--- START ---
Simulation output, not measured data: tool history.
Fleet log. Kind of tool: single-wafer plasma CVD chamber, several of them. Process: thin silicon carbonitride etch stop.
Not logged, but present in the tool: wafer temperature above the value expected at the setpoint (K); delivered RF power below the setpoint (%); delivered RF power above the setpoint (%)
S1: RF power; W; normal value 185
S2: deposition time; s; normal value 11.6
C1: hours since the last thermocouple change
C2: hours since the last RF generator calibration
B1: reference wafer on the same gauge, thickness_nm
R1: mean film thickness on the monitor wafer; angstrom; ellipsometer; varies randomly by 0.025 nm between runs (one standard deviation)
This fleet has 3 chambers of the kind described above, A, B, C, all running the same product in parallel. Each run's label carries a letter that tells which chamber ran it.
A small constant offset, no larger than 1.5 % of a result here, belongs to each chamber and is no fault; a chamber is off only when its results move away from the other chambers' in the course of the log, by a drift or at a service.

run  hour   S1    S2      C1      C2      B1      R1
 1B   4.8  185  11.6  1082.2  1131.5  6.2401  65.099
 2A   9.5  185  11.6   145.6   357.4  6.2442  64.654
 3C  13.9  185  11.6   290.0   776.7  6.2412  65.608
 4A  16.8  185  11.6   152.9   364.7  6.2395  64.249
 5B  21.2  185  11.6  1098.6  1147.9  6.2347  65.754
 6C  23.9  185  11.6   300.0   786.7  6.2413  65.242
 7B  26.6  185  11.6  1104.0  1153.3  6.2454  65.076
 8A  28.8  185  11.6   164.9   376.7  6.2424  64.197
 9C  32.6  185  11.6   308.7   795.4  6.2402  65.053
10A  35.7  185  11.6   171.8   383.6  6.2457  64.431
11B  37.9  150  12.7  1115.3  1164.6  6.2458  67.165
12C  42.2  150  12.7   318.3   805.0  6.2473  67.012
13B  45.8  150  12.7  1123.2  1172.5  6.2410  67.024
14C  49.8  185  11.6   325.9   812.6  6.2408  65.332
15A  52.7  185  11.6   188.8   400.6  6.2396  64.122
--- END ---

• [WORK ITEM]:
Retype word for word everything in the listing above from the line that holds "S2: deposition time; s; normal value 11.6" down to the line that holds "B1: reference wafer". Keep both end lines and leave out the rest.

• [RESPONSE]:
S2: deposition time; s; normal value 11.6
C1: hours since the last thermocouple change
C2: hours since the last RF generator calibration
B1: reference wafer on the same gauge, thickness_nm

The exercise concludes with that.